### WORK TASK
Within the entries below, find the portion that opens with the line containing "[record] lots = 7" and closes with the line containing "lots that met". Retype that portion exactly and only.

[[ DATA TO EXAMINE open ]]

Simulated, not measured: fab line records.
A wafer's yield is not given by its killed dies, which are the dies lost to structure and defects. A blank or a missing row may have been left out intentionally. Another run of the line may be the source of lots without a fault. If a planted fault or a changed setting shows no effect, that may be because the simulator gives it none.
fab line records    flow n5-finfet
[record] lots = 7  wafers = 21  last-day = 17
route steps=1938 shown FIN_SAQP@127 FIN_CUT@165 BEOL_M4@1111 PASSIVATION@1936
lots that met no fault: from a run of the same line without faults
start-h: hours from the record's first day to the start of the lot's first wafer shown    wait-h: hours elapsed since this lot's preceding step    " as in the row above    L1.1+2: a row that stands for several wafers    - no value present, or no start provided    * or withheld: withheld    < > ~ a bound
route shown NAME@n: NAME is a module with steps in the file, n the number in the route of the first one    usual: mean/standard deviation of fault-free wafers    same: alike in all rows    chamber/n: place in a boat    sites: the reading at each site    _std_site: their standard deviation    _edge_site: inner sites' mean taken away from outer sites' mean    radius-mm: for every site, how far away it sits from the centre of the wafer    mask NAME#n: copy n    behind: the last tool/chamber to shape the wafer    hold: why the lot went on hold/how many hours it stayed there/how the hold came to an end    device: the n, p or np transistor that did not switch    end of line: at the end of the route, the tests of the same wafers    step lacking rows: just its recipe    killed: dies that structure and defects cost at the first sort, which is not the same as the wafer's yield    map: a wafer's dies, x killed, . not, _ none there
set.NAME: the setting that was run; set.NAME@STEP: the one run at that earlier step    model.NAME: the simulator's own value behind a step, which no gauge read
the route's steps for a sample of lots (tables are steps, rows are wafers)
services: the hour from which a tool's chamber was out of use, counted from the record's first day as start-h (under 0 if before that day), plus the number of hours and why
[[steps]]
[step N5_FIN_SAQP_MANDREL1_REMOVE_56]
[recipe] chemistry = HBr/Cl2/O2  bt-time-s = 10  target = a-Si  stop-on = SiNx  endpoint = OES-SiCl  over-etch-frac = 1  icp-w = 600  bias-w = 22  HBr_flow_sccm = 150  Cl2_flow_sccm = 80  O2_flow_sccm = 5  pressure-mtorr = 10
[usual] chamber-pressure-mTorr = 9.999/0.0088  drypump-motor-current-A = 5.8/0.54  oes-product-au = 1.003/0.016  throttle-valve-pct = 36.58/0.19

[[ DATA TO EXAMINE closed ]]

### WRITTEN REPLY
[record] lots = 7  wafers = 21  last-day = 17
route steps=1938 shown FIN_SAQP@127 FIN_CUT@165 BEOL_M4@1111 PASSIVATION@1936
lots that met no fault: from a run of the same line without faults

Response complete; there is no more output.